Dataset extract:
-----
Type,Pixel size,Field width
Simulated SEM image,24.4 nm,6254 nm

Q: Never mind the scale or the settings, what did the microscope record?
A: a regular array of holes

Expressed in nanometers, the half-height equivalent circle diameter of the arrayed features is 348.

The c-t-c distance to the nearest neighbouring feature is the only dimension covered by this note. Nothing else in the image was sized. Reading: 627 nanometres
-----

Action item:
Word for word, transcribe the data shown above.

Answer space:
Type,Pixel size,Field width
Simulated SEM image,24.4 nm,6254 nm

Q: Never mind the scale or the settings, what did the microscope record?
A: a regular array of holes

Expressed in nanometers, the half-height equivalent circle diameter of the arrayed features is 348.

The c-t-c distance to the nearest neighbouring feature is the only dimension covered by this note. Nothing else in the image was sized. Reading: 627 nanometres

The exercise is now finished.